- Records shown
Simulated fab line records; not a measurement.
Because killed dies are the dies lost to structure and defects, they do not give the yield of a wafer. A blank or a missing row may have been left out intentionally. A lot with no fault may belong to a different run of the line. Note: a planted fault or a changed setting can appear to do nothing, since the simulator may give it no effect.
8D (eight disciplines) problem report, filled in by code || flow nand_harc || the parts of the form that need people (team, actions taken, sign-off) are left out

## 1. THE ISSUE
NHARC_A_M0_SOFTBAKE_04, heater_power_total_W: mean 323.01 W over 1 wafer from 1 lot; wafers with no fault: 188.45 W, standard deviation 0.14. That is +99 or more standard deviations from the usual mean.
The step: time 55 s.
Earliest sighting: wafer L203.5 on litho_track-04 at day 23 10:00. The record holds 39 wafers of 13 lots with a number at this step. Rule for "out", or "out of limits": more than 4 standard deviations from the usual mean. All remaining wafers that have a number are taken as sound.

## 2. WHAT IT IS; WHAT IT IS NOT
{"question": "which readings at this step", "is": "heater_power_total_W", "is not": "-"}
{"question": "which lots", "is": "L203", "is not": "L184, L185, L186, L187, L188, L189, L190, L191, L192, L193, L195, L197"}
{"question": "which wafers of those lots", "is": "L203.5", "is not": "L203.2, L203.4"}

- Work order
Working from the data above, extract solely the lines from the one containing "8D (eight disciplines)" through the one containing "The step: time 55 s.", exactly as they appear, both included.

- Exercise answer
8D (eight disciplines) problem report, filled in by code || flow nand_harc || the parts of the form that need people (team, actions taken, sign-off) are left out

## 1. THE ISSUE
NHARC_A_M0_SOFTBAKE_04, heater_power_total_W: mean 323.01 W over 1 wafer from 1 lot; wafers with no fault: 188.45 W, standard deviation 0.14. That is +99 or more standard deviations from the usual mean.
The step: time 55 s.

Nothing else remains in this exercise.